Record excerpts:
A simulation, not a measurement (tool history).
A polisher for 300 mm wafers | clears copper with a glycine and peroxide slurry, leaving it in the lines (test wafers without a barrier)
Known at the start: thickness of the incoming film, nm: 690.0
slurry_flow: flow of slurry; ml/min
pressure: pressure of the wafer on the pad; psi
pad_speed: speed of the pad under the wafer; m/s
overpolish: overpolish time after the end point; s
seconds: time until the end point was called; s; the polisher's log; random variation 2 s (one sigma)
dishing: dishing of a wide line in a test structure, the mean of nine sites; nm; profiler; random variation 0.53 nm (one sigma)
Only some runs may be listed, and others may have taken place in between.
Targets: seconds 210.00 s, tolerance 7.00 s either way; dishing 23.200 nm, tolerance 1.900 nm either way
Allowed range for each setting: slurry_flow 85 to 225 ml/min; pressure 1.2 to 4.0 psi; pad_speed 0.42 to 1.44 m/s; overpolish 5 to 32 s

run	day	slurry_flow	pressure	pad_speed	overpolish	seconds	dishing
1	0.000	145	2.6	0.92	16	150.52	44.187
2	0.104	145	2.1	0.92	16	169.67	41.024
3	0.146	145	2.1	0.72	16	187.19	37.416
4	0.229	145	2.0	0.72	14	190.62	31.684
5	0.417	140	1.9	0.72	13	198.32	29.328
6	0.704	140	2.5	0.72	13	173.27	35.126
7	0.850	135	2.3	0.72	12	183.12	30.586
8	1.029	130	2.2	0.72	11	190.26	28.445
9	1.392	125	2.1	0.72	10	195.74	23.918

Work instruction: Out of the listing above, reproduce exactly the lines from the one with "A polisher for" up to and including the one with "pad_speed: speed of".

Exercise output:
A polisher for 300 mm wafers | clears copper with a glycine and peroxide slurry, leaving it in the lines (test wafers without a barrier)
Known at the start: thickness of the incoming film, nm: 690.0
slurry_flow: flow of slurry; ml/min
pressure: pressure of the wafer on the pad; psi
pad_speed: speed of the pad under the wafer; m/s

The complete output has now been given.